*Required action*.
Exactly the lines from the start of the data through the line containing "Xsec cut, 245 nm wide, square cell size 5 nm." should be output, with both ends kept and nothing added.

*Extracted entries*.
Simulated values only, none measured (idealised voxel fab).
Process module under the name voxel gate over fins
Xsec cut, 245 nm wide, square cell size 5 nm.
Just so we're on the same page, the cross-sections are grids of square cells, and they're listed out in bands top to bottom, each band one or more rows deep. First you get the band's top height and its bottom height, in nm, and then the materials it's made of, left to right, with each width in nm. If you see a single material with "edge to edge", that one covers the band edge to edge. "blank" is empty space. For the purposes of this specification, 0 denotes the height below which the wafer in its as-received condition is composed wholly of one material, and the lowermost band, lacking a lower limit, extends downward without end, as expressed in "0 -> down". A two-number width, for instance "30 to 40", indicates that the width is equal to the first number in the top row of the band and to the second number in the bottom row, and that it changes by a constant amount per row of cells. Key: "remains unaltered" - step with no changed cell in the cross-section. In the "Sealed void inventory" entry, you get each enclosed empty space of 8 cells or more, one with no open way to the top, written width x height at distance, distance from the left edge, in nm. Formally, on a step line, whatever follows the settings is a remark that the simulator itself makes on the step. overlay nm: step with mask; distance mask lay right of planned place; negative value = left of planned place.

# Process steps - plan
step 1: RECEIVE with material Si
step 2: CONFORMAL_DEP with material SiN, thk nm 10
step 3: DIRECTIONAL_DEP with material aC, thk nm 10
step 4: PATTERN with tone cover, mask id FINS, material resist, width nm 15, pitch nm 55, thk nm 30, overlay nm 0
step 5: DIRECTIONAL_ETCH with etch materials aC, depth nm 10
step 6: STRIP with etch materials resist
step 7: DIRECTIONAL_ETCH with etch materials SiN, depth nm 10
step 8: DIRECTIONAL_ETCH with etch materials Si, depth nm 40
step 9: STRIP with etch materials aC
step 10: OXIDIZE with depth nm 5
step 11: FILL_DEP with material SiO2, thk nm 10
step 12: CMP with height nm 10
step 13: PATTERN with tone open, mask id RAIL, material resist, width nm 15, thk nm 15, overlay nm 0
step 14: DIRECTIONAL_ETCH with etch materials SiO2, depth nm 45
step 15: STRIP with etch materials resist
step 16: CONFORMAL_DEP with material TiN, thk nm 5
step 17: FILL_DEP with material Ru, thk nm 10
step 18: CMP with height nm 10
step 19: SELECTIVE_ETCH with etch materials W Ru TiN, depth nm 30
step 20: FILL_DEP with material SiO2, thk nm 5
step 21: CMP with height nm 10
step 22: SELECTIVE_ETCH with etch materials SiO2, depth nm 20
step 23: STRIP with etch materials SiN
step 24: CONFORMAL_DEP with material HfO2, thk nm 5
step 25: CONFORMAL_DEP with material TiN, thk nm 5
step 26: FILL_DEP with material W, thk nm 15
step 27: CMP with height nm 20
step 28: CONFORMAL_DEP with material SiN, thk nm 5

*Written solution*.
Simulated values only, none measured (idealised voxel fab).
Process module under the name voxel gate over fins
Xsec cut, 245 nm wide, square cell size 5 nm.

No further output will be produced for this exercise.